● **DATA RECORDS**
○ ○ ○ ○ ○

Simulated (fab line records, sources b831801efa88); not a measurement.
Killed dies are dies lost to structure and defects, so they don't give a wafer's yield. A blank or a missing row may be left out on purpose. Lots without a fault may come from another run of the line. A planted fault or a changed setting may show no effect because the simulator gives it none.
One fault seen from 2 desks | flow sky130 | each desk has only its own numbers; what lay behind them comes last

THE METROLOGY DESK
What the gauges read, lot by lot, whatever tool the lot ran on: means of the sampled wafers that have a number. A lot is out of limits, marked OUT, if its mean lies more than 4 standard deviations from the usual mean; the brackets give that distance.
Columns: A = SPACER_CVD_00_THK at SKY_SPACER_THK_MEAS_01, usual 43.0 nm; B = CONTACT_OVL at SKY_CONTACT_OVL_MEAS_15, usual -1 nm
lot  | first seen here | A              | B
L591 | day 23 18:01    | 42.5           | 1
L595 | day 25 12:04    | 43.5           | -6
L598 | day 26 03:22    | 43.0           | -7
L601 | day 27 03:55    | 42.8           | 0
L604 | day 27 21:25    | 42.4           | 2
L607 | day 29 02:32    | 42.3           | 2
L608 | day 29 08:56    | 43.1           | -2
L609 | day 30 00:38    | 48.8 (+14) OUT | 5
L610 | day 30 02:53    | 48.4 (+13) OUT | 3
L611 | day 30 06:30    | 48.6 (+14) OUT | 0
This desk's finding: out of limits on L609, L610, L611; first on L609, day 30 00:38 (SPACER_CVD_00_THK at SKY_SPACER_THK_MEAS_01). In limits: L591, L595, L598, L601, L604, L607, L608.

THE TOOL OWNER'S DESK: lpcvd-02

○ ○ ○ ○ ○

● **ASSIGNED TASK**
The records above are to be repeated in full, word for word.

● **EXPECTED ANSWER**
Simulated (fab line records, sources b831801efa88); not a measurement.
Killed dies are dies lost to structure and defects, so they don't give a wafer's yield. A blank or a missing row may be left out on purpose. Lots without a fault may come from another run of the line. A planted fault or a changed setting may show no effect because the simulator gives it none.
One fault seen from 2 desks | flow sky130 | each desk has only its own numbers; what lay behind them comes last

THE METROLOGY DESK
What the gauges read, lot by lot, whatever tool the lot ran on: means of the sampled wafers that have a number. A lot is out of limits, marked OUT, if its mean lies more than 4 standard deviations from the usual mean; the brackets give that distance.
Columns: A = SPACER_CVD_00_THK at SKY_SPACER_THK_MEAS_01, usual 43.0 nm; B = CONTACT_OVL at SKY_CONTACT_OVL_MEAS_15, usual -1 nm
lot  | first seen here | A              | B
L591 | day 23 18:01    | 42.5           | 1
L595 | day 25 12:04    | 43.5           | -6
L598 | day 26 03:22    | 43.0           | -7
L601 | day 27 03:55    | 42.8           | 0
L604 | day 27 21:25    | 42.4           | 2
L607 | day 29 02:32    | 42.3           | 2
L608 | day 29 08:56    | 43.1           | -2
L609 | day 30 00:38    | 48.8 (+14) OUT | 5
L610 | day 30 02:53    | 48.4 (+13) OUT | 3
L611 | day 30 06:30    | 48.6 (+14) OUT | 0
This desk's finding: out of limits on L609, L610, L611; first on L609, day 30 00:38 (SPACER_CVD_00_THK at SKY_SPACER_THK_MEAS_01). In limits: L591, L595, L598, L601, L604, L607, L608.

THE TOOL OWNER'S DESK: lpcvd-02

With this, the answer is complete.